Task item → Print every line below without adding or leaving out a single word.

Top of Data provided
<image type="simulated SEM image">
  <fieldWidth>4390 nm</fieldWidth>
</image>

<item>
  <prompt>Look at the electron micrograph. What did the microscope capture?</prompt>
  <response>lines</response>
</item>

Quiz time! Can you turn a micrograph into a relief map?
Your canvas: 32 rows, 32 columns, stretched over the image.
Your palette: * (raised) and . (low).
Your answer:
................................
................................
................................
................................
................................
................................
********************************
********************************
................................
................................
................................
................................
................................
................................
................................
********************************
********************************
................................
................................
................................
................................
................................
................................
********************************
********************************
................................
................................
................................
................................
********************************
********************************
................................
Bottom of Data provided

Written answer →
<image type="simulated SEM image">
  <fieldWidth>4390 nm</fieldWidth>
</image>

<item>
  <prompt>Look at the electron micrograph. What did the microscope capture?</prompt>
  <response>lines</response>
</item>

Quiz time! Can you turn a micrograph into a relief map?
Your canvas: 32 rows, 32 columns, stretched over the image.
Your palette: * (raised) and . (low).
Your answer:
................................
................................
................................
................................
................................
................................
********************************
********************************
................................
................................
................................
................................
................................
................................
................................
********************************
********************************
................................
................................
................................
................................
................................
................................
********************************
********************************
................................
................................
................................
................................
********************************
********************************
................................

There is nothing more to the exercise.